### Extracted information
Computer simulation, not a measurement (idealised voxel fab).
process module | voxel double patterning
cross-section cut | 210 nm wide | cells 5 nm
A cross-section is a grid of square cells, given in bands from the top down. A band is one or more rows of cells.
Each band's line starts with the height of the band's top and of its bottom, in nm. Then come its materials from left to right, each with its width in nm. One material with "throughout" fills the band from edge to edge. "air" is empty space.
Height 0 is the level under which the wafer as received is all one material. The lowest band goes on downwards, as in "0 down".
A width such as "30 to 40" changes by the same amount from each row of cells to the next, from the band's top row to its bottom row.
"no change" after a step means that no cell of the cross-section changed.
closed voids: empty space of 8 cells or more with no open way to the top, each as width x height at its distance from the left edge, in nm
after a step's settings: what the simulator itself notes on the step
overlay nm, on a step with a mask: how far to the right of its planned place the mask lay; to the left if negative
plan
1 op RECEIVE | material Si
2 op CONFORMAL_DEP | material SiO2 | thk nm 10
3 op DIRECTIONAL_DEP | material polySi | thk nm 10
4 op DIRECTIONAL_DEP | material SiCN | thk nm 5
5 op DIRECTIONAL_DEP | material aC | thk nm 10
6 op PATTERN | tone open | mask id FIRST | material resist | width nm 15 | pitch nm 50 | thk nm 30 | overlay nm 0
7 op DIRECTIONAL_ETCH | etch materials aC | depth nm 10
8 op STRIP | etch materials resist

### Activity
Would you write out the full set of records above without alteration?

### Answer area
Computer simulation, not a measurement (idealised voxel fab).
process module | voxel double patterning
cross-section cut | 210 nm wide | cells 5 nm
A cross-section is a grid of square cells, given in bands from the top down. A band is one or more rows of cells.
Each band's line starts with the height of the band's top and of its bottom, in nm. Then come its materials from left to right, each with its width in nm. One material with "throughout" fills the band from edge to edge. "air" is empty space.
Height 0 is the level under which the wafer as received is all one material. The lowest band goes on downwards, as in "0 down".
A width such as "30 to 40" changes by the same amount from each row of cells to the next, from the band's top row to its bottom row.
"no change" after a step means that no cell of the cross-section changed.
closed voids: empty space of 8 cells or more with no open way to the top, each as width x height at its distance from the left edge, in nm
after a step's settings: what the simulator itself notes on the step
overlay nm, on a step with a mask: how far to the right of its planned place the mask lay; to the left if negative
plan
1 op RECEIVE | material Si
2 op CONFORMAL_DEP | material SiO2 | thk nm 10
3 op DIRECTIONAL_DEP | material polySi | thk nm 10
4 op DIRECTIONAL_DEP | material SiCN | thk nm 5
5 op DIRECTIONAL_DEP | material aC | thk nm 10
6 op PATTERN | tone open | mask id FIRST | material resist | width nm 15 | pitch nm 50 | thk nm 30 | overlay nm 0
7 op DIRECTIONAL_ETCH | etch materials aC | depth nm 10
8 op STRIP | etch materials resist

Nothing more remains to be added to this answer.